§ §

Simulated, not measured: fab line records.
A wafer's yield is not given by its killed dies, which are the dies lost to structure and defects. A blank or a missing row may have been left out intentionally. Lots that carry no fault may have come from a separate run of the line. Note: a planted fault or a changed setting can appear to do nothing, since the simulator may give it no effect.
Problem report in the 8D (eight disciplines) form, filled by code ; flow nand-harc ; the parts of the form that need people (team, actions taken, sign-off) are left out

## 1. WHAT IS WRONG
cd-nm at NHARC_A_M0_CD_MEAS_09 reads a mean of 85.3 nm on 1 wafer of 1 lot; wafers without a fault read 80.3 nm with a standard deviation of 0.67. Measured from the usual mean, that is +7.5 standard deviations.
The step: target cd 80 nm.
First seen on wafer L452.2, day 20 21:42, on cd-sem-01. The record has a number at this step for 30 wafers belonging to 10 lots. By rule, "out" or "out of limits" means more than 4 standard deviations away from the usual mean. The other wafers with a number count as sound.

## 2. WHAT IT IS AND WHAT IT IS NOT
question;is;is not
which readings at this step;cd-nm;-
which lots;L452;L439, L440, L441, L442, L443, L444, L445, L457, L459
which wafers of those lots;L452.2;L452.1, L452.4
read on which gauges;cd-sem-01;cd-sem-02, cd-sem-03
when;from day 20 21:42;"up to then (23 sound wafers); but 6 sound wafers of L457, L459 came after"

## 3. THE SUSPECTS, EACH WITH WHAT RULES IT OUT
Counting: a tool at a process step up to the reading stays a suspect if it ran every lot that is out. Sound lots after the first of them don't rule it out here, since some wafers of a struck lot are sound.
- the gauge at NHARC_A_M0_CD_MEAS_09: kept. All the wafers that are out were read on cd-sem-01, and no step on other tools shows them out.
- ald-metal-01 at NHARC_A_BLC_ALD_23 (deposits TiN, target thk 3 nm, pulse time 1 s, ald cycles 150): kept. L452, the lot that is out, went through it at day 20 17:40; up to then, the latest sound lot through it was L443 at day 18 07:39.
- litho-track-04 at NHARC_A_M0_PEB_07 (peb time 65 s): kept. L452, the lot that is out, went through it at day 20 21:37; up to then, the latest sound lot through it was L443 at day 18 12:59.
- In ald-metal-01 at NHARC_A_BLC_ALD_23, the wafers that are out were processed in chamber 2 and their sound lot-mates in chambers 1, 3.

§ §

▸ **Action item**:
Retype exactly the lines from the first line of the records above through the line containing "## 3. THE SUSPECTS, EACH", both included, and nothing else.

▸ **Answer box**:
Simulated, not measured: fab line records.
A wafer's yield is not given by its killed dies, which are the dies lost to structure and defects. A blank or a missing row may have been left out intentionally. Lots that carry no fault may have come from a separate run of the line. Note: a planted fault or a changed setting can appear to do nothing, since the simulator may give it no effect.
Problem report in the 8D (eight disciplines) form, filled by code ; flow nand-harc ; the parts of the form that need people (team, actions taken, sign-off) are left out

## 1. WHAT IS WRONG
cd-nm at NHARC_A_M0_CD_MEAS_09 reads a mean of 85.3 nm on 1 wafer of 1 lot; wafers without a fault read 80.3 nm with a standard deviation of 0.67. Measured from the usual mean, that is +7.5 standard deviations.
The step: target cd 80 nm.
First seen on wafer L452.2, day 20 21:42, on cd-sem-01. The record has a number at this step for 30 wafers belonging to 10 lots. By rule, "out" or "out of limits" means more than 4 standard deviations away from the usual mean. The other wafers with a number count as sound.

## 2. WHAT IT IS AND WHAT IT IS NOT
question;is;is not
which readings at this step;cd-nm;-
which lots;L452;L439, L440, L441, L442, L443, L444, L445, L457, L459
which wafers of those lots;L452.2;L452.1, L452.4
read on which gauges;cd-sem-01;cd-sem-02, cd-sem-03
when;from day 20 21:42;"up to then (23 sound wafers); but 6 sound wafers of L457, L459 came after"

## 3. THE SUSPECTS, EACH WITH WHAT RULES IT OUT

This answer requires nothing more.